++++ Material supplied
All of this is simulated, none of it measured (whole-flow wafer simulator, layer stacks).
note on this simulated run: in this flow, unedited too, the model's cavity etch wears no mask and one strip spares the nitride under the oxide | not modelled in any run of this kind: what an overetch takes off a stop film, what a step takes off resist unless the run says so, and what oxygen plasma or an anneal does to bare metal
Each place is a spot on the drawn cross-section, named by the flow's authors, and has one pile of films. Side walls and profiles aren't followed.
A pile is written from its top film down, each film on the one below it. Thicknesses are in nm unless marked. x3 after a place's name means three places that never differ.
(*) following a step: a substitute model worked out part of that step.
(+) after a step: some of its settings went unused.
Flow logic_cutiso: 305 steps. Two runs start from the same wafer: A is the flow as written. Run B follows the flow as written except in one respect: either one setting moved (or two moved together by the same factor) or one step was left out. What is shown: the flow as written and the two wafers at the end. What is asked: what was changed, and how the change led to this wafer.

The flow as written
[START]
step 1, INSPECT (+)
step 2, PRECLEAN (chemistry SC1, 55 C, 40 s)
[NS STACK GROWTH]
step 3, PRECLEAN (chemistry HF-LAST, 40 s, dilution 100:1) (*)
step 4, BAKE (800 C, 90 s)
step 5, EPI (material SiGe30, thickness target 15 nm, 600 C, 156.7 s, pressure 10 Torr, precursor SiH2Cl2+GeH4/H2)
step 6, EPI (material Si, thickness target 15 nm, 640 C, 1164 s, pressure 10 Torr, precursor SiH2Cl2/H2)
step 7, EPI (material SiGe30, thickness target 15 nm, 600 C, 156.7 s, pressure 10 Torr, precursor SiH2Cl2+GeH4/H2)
++++++++

Requirement – The response must consist of the lines above, from the first one through the line containing "note on this", reproduced exactly.

Answer space –
All of this is simulated, none of it measured (whole-flow wafer simulator, layer stacks).
note on this simulated run: in this flow, unedited too, the model's cavity etch wears no mask and one strip spares the nitride under the oxide | not modelled in any run of this kind: what an overetch takes off a stop film, what a step takes off resist unless the run says so, and what oxygen plasma or an anneal does to bare metal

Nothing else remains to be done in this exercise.